Data for review:

::::::

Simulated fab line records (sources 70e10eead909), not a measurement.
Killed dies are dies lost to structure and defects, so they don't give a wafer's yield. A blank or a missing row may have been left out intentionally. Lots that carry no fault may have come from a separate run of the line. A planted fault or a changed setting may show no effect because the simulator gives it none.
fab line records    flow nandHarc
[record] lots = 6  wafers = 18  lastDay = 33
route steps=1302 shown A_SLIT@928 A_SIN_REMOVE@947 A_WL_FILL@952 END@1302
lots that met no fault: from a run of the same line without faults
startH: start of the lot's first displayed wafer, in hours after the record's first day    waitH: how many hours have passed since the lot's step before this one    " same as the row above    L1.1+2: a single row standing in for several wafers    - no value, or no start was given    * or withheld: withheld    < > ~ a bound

::::::

Action item: Please give the entries above again in full, exactly as written.

Result:
Simulated fab line records (sources 70e10eead909), not a measurement.
Killed dies are dies lost to structure and defects, so they don't give a wafer's yield. A blank or a missing row may have been left out intentionally. Lots that carry no fault may have come from a separate run of the line. A planted fault or a changed setting may show no effect because the simulator gives it none.
fab line records    flow nandHarc
[record] lots = 6  wafers = 18  lastDay = 33
route steps=1302 shown A_SLIT@928 A_SIN_REMOVE@947 A_WL_FILL@952 END@1302
lots that met no fault: from a run of the same line without faults
startH: start of the lot's first displayed wafer, in hours after the record's first day    waitH: how many hours have passed since the lot's step before this one    " same as the row above    L1.1+2: a single row standing in for several wafers    - no value, or no start was given    * or withheld: withheld    < > ~ a bound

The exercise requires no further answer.